*Work request*. Please write out each entry below exactly as it appears.

*Listed entries*.
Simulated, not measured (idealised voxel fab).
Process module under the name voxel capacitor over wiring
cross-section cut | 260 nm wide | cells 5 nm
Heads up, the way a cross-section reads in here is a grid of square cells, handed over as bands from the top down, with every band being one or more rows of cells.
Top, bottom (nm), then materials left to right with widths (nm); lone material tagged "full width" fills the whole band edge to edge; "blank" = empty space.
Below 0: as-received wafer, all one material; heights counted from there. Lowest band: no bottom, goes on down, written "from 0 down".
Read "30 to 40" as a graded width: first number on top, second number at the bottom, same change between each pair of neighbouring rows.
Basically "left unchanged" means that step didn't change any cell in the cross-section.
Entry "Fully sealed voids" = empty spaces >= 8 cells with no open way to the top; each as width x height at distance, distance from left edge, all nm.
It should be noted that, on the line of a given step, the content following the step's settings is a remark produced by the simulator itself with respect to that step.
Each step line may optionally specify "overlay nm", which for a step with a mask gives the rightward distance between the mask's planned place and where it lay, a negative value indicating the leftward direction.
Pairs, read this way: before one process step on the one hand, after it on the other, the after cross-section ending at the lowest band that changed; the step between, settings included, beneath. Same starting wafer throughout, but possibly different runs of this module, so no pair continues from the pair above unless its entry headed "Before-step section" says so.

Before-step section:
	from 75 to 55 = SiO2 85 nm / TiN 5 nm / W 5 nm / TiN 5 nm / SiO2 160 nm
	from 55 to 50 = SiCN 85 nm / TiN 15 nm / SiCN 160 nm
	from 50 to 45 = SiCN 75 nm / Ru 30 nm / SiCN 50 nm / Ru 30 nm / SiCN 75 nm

*Answer box*.
Simulated, not measured (idealised voxel fab).
Process module under the name voxel capacitor over wiring
cross-section cut | 260 nm wide | cells 5 nm
Heads up, the way a cross-section reads in here is a grid of square cells, handed over as bands from the top down, with every band being one or more rows of cells.
Top, bottom (nm), then materials left to right with widths (nm); lone material tagged "full width" fills the whole band edge to edge; "blank" = empty space.
Below 0: as-received wafer, all one material; heights counted from there. Lowest band: no bottom, goes on down, written "from 0 down".
Read "30 to 40" as a graded width: first number on top, second number at the bottom, same change between each pair of neighbouring rows.
Basically "left unchanged" means that step didn't change any cell in the cross-section.
Entry "Fully sealed voids" = empty spaces >= 8 cells with no open way to the top; each as width x height at distance, distance from left edge, all nm.
It should be noted that, on the line of a given step, the content following the step's settings is a remark produced by the simulator itself with respect to that step.
Each step line may optionally specify "overlay nm", which for a step with a mask gives the rightward distance between the mask's planned place and where it lay, a negative value indicating the leftward direction.
Pairs, read this way: before one process step on the one hand, after it on the other, the after cross-section ending at the lowest band that changed; the step between, settings included, beneath. Same starting wafer throughout, but possibly different runs of this module, so no pair continues from the pair above unless its entry headed "Before-step section" says so.

Before-step section:
	from 75 to 55 = SiO2 85 nm / TiN 5 nm / W 5 nm / TiN 5 nm / SiO2 160 nm
	from 55 to 50 = SiCN 85 nm / TiN 15 nm / SiCN 160 nm
	from 50 to 45 = SiCN 75 nm / Ru 30 nm / SiCN 50 nm / Ru 30 nm / SiCN 75 nm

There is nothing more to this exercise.